(EXTRACTED MATERIAL Opens)

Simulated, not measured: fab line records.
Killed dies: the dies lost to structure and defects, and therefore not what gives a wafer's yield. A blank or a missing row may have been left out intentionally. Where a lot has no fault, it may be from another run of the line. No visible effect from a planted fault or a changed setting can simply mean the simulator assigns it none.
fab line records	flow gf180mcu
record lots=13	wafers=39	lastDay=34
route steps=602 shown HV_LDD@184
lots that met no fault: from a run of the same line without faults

(EXTRACTED MATERIAL Closes)

• ASSIGNED TASK: Produce a word-for-word copy of all the entries above.

• TASK ANSWER:
Simulated, not measured: fab line records.
Killed dies: the dies lost to structure and defects, and therefore not what gives a wafer's yield. A blank or a missing row may have been left out intentionally. Where a lot has no fault, it may be from another run of the line. No visible effect from a planted fault or a changed setting can simply mean the simulator assigns it none.
fab line records	flow gf180mcu
record lots=13	wafers=39	lastDay=34
route steps=602 shown HV_LDD@184
lots that met no fault: from a run of the same line without faults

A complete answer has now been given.